Give back all of the data verbatim.

┄┄┄┄┄┄

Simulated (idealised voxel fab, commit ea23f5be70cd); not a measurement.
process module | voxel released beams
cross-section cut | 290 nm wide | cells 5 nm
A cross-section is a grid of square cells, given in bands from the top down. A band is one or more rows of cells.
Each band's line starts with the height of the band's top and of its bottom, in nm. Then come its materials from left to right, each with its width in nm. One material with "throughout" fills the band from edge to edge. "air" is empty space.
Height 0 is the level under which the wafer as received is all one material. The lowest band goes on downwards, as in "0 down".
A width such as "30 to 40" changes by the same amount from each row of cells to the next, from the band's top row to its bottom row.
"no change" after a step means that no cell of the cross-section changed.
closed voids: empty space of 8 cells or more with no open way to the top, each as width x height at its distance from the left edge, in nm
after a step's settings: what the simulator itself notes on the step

┄┄┄┄┄┄

RESULT ->
Simulated (idealised voxel fab, commit ea23f5be70cd); not a measurement.
process module | voxel released beams
cross-section cut | 290 nm wide | cells 5 nm
A cross-section is a grid of square cells, given in bands from the top down. A band is one or more rows of cells.
Each band's line starts with the height of the band's top and of its bottom, in nm. Then come its materials from left to right, each with its width in nm. One material with "throughout" fills the band from edge to edge. "air" is empty space.
Height 0 is the level under which the wafer as received is all one material. The lowest band goes on downwards, as in "0 down".
A width such as "30 to 40" changes by the same amount from each row of cells to the next, from the band's top row to its bottom row.
"no change" after a step means that no cell of the cross-section changed.
closed voids: empty space of 8 cells or more with no open way to the top, each as width x height at its distance from the left edge, in nm
after a step's settings: what the simulator itself notes on the step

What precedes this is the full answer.